*ASSIGNMENT*: From the records below, extract only the lines running from the line with "Label -> a regular array of holes" to the line with "I can see the", both lines included, reproducing them exactly.

** PROVIDED INFORMATION follows **

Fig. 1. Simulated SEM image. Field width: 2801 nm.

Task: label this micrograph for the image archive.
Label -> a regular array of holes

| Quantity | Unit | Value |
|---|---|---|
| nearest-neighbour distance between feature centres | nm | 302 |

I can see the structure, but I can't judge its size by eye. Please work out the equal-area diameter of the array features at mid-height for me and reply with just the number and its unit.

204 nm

** End of PROVIDED INFORMATION **

*ANSWER BOX*:
Label -> a regular array of holes

| Quantity | Unit | Value |
|---|---|---|
| nearest-neighbour distance between feature centres | nm | 302 |

I can see the structure, but I can't judge its size by eye. Please work out the equal-area diameter of the array features at mid-height for me and reply with just the number and its unit.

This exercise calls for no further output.